Top of Input data

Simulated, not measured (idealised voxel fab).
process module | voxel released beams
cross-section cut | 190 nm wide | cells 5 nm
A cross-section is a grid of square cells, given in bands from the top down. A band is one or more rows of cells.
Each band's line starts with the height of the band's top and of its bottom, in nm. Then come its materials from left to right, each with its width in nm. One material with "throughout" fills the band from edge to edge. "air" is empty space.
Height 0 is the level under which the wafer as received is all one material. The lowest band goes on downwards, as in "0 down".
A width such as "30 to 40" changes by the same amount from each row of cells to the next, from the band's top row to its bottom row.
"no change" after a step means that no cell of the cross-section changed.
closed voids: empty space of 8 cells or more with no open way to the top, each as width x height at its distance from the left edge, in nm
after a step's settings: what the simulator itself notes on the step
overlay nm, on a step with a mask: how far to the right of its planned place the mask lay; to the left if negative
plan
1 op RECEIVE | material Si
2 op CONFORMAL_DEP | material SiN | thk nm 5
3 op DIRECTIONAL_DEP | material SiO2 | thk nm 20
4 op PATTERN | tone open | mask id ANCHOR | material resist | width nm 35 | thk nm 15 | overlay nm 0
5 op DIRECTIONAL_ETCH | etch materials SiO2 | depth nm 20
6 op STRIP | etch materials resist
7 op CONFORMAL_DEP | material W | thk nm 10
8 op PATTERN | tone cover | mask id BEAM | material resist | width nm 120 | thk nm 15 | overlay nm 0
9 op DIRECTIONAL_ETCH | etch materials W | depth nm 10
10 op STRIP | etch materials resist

Bottom of Input data

- **Assigned task**: Up to and including the line with "Each band's line", print every line of the records from the start.

- **Task solution**:
Simulated, not measured (idealised voxel fab).
process module | voxel released beams
cross-section cut | 190 nm wide | cells 5 nm
A cross-section is a grid of square cells, given in bands from the top down. A band is one or more rows of cells.
Each band's line starts with the height of the band's top and of its bottom, in nm. Then come its materials from left to right, each with its width in nm. One material with "throughout" fills the band from edge to edge. "air" is empty space.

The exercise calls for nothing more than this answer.